Requirement:
Every line of the listing below needs to be reproduced exactly.

Information:
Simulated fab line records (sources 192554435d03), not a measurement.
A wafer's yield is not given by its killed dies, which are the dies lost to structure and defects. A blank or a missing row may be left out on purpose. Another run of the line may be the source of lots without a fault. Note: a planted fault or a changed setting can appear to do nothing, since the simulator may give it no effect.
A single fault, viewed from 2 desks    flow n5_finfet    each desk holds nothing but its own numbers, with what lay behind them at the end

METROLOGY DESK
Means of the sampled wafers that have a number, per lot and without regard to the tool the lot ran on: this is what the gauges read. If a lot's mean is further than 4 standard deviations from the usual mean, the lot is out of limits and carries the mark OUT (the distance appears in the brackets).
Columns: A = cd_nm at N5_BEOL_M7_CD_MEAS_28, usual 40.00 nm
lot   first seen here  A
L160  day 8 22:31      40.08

Response:
Simulated fab line records (sources 192554435d03), not a measurement.
A wafer's yield is not given by its killed dies, which are the dies lost to structure and defects. A blank or a missing row may be left out on purpose. Another run of the line may be the source of lots without a fault. Note: a planted fault or a changed setting can appear to do nothing, since the simulator may give it no effect.
A single fault, viewed from 2 desks    flow n5_finfet    each desk holds nothing but its own numbers, with what lay behind them at the end

METROLOGY DESK
Means of the sampled wafers that have a number, per lot and without regard to the tool the lot ran on: this is what the gauges read. If a lot's mean is further than 4 standard deviations from the usual mean, the lot is out of limits and carries the mark OUT (the distance appears in the brackets).
Columns: A = cd_nm at N5_BEOL_M7_CD_MEAS_28, usual 40.00 nm
lot   first seen here  A
L160  day 8 22:31      40.08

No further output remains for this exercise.